************

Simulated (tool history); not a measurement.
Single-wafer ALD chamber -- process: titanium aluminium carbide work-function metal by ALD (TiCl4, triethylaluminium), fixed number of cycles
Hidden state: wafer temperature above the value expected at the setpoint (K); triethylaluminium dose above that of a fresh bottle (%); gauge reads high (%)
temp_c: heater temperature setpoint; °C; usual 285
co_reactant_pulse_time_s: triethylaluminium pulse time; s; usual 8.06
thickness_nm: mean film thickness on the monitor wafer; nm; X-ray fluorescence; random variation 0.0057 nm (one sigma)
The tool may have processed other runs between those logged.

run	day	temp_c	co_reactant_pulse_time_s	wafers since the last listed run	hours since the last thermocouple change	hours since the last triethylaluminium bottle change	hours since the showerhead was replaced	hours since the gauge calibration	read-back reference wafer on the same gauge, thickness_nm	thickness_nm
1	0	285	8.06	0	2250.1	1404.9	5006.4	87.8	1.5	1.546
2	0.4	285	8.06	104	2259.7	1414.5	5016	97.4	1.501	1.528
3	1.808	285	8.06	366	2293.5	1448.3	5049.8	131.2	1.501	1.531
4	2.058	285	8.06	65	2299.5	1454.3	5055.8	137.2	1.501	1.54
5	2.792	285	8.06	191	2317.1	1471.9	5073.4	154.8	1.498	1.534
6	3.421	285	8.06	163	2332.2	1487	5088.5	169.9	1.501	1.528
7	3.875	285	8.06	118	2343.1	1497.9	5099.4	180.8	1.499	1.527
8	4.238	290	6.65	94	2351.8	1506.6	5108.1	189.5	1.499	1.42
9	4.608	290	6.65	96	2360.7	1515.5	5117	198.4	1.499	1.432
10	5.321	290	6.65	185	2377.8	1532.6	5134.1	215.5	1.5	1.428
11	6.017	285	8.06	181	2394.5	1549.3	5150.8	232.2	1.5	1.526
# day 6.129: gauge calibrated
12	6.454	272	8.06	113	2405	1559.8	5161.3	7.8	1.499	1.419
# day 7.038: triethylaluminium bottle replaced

************

EXERCISE:
Where the listing above has a line with "thickness_nm: mean film", start there, and output every line exactly through the line with "The tool may", which is also included.

REPLY:
thickness_nm: mean film thickness on the monitor wafer; nm; X-ray fluorescence; random variation 0.0057 nm (one sigma)
The tool may have processed other runs between those logged.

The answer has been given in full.